**REQUIRED ACTION**
In the data below, find the line that contains "A step's line can" and the line that contains "- 3: DIRECTIONAL_DEP,material". Copy both, plus every line between them, exactly.

•••••

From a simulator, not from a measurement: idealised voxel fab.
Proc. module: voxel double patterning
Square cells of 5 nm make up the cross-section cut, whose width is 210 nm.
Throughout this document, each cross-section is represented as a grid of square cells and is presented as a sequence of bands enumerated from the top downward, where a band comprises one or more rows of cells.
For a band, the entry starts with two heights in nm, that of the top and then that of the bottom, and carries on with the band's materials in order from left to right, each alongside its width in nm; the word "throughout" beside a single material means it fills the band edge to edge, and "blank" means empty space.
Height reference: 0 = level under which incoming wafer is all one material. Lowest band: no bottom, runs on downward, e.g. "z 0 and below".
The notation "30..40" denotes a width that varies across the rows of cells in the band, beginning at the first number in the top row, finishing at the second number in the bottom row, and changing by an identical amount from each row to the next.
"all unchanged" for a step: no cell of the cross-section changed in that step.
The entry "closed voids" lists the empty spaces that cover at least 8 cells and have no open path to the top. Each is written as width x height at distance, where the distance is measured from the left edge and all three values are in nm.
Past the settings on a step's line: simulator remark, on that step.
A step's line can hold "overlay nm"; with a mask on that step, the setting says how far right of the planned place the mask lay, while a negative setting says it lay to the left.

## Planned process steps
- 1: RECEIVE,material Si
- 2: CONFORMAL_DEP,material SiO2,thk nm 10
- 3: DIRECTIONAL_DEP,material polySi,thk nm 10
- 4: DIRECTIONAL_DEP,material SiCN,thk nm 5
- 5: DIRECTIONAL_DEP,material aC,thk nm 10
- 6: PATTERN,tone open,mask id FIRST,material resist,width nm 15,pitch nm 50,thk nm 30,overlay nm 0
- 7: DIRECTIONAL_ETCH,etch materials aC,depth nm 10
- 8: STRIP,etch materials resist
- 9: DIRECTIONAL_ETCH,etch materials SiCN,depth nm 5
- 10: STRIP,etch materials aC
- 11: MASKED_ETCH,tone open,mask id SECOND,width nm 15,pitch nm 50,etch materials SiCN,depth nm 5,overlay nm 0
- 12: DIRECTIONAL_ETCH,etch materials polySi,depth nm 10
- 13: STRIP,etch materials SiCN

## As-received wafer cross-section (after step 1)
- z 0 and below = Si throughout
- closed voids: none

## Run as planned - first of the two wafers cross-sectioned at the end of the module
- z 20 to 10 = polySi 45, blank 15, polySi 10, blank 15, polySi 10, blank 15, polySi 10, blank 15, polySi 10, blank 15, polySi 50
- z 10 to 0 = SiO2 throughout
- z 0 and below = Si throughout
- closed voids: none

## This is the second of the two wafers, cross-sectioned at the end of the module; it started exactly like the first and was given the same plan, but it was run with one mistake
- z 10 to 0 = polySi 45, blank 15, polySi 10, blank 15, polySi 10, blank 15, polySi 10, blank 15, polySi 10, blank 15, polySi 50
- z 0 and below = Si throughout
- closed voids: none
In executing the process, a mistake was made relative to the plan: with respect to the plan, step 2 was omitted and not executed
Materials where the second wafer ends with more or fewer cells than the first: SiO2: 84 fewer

•••••

**ANSWER SPACE**
A step's line can hold "overlay nm"; with a mask on that step, the setting says how far right of the planned place the mask lay, while a negative setting says it lay to the left.

## Planned process steps
- 1: RECEIVE,material Si
- 2: CONFORMAL_DEP,material SiO2,thk nm 10
- 3: DIRECTIONAL_DEP,material polySi,thk nm 10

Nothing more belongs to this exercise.